● Data supplied
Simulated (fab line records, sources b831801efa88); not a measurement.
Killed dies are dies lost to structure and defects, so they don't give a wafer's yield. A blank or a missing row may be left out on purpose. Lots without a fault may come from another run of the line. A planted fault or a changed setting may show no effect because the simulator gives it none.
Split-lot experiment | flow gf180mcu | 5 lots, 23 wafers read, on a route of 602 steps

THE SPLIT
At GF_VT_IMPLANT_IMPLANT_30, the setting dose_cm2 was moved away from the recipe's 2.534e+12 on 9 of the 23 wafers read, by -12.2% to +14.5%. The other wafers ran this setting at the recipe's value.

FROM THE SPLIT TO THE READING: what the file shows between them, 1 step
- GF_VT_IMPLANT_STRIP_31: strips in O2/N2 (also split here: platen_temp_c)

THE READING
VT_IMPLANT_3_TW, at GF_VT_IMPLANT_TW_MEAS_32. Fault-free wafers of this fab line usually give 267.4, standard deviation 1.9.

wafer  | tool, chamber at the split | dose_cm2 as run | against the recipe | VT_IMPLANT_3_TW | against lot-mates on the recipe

● Assignment
Having output the line that contains "VT_IMPLANT_3_TW, at GF_VT_IMPLANT_TW_MEAS_32.", stop. Every line before it, back to the first line of the data, must be reproduced exactly.

● Task result
Simulated (fab line records, sources b831801efa88); not a measurement.
Killed dies are dies lost to structure and defects, so they don't give a wafer's yield. A blank or a missing row may be left out on purpose. Lots without a fault may come from another run of the line. A planted fault or a changed setting may show no effect because the simulator gives it none.
Split-lot experiment | flow gf180mcu | 5 lots, 23 wafers read, on a route of 602 steps

THE SPLIT
At GF_VT_IMPLANT_IMPLANT_30, the setting dose_cm2 was moved away from the recipe's 2.534e+12 on 9 of the 23 wafers read, by -12.2% to +14.5%. The other wafers ran this setting at the recipe's value.

FROM THE SPLIT TO THE READING: what the file shows between them, 1 step
- GF_VT_IMPLANT_STRIP_31: strips in O2/N2 (also split here: platen_temp_c)

THE READING
VT_IMPLANT_3_TW, at GF_VT_IMPLANT_TW_MEAS_32. Fault-free wafers of this fab line usually give 267.4, standard deviation 1.9.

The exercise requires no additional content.